• REQUIRED ACTION: Retype each line of the listing. Do not alter anything.

• EXCERPTED DATA:
****************

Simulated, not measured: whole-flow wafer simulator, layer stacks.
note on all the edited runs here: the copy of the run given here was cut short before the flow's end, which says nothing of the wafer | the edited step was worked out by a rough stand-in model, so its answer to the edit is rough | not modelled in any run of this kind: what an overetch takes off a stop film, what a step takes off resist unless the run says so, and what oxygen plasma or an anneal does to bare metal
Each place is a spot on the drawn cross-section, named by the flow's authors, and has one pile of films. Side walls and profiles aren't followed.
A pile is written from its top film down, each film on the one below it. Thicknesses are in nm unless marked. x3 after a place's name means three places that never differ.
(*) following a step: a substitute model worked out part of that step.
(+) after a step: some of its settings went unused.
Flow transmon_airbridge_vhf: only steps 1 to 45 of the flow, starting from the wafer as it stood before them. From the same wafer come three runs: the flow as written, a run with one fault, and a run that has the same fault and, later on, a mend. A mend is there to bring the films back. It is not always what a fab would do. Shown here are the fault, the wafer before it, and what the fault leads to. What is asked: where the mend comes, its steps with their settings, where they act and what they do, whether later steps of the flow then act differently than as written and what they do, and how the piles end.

****************

• YOUR SOLUTION:
Simulated, not measured: whole-flow wafer simulator, layer stacks.
note on all the edited runs here: the copy of the run given here was cut short before the flow's end, which says nothing of the wafer | the edited step was worked out by a rough stand-in model, so its answer to the edit is rough | not modelled in any run of this kind: what an overetch takes off a stop film, what a step takes off resist unless the run says so, and what oxygen plasma or an anneal does to bare metal
Each place is a spot on the drawn cross-section, named by the flow's authors, and has one pile of films. Side walls and profiles aren't followed.
A pile is written from its top film down, each film on the one below it. Thicknesses are in nm unless marked. x3 after a place's name means three places that never differ.
(*) following a step: a substitute model worked out part of that step.
(+) after a step: some of its settings went unused.
Flow transmon_airbridge_vhf: only steps 1 to 45 of the flow, starting from the wafer as it stood before them. From the same wafer come three runs: the flow as written, a run with one fault, and a run that has the same fault and, later on, a mend. A mend is there to bring the films back. It is not always what a fab would do. Shown here are the fault, the wafer before it, and what the fault leads to. What is asked: where the mend comes, its steps with their settings, where they act and what they do, whether later steps of the flow then act differently than as written and what they do, and how the piles end.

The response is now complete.